WORK ORDER | Copy out all of the data that follows, exactly as it appears.

□ □ □ □ □ □ □
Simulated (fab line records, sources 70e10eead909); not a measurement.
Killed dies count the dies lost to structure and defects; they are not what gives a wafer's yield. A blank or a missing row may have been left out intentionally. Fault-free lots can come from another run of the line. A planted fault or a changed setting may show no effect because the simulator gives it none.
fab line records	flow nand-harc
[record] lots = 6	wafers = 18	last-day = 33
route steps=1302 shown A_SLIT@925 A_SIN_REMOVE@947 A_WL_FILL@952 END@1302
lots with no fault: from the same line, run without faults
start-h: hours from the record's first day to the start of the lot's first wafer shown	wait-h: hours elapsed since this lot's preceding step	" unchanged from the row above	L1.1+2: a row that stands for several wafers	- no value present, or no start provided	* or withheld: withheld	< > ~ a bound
□ □ □ □ □ □ □

TASK SOLUTION |
Simulated (fab line records, sources 70e10eead909); not a measurement.
Killed dies count the dies lost to structure and defects; they are not what gives a wafer's yield. A blank or a missing row may have been left out intentionally. Fault-free lots can come from another run of the line. A planted fault or a changed setting may show no effect because the simulator gives it none.
fab line records	flow nand-harc
[record] lots = 6	wafers = 18	last-day = 33
route steps=1302 shown A_SLIT@925 A_SIN_REMOVE@947 A_WL_FILL@952 END@1302
lots with no fault: from the same line, run without faults
start-h: hours from the record's first day to the start of the lot's first wafer shown	wait-h: hours elapsed since this lot's preceding step	" unchanged from the row above	L1.1+2: a row that stands for several wafers	- no value present, or no start provided	* or withheld: withheld	< > ~ a bound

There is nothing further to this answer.